**Action item**.
The output must reproduce each line of the data word for word.

**Data section**.
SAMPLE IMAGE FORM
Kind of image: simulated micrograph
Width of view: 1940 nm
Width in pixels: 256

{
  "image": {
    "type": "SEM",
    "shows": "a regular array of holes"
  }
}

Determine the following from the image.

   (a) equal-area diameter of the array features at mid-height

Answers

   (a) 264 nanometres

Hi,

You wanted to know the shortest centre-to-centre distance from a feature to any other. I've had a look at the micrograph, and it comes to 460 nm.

**Your solution**.
SAMPLE IMAGE FORM
Kind of image: simulated micrograph
Width of view: 1940 nm
Width in pixels: 256

{
  "image": {
    "type": "SEM",
    "shows": "a regular array of holes"
  }
}

Determine the following from the image.

   (a) equal-area diameter of the array features at mid-height

Answers

   (a) 264 nanometres

Hi,

You wanted to know the shortest centre-to-centre distance from a feature to any other. I've had a look at the micrograph, and it comes to 460 nm.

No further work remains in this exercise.